Dataset excerpts »
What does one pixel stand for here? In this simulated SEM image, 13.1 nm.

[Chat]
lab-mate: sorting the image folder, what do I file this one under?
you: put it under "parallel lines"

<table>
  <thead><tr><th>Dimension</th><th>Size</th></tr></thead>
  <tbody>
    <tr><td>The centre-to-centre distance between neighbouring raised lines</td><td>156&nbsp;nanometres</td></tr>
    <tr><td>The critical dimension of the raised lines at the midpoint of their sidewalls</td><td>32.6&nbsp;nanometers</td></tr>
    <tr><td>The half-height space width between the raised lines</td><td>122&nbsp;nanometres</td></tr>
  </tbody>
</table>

Required action » The goal is a faithful transcription of every entry above.

Exercise output »
What does one pixel stand for here? In this simulated SEM image, 13.1 nm.

[Chat]
lab-mate: sorting the image folder, what do I file this one under?
you: put it under "parallel lines"

<table>
  <thead><tr><th>Dimension</th><th>Size</th></tr></thead>
  <tbody>
    <tr><td>The centre-to-centre distance between neighbouring raised lines</td><td>156&nbsp;nanometres</td></tr>
    <tr><td>The critical dimension of the raised lines at the midpoint of their sidewalls</td><td>32.6&nbsp;nanometers</td></tr>
    <tr><td>The half-height space width between the raised lines</td><td>122&nbsp;nanometres</td></tr>
  </tbody>
</table>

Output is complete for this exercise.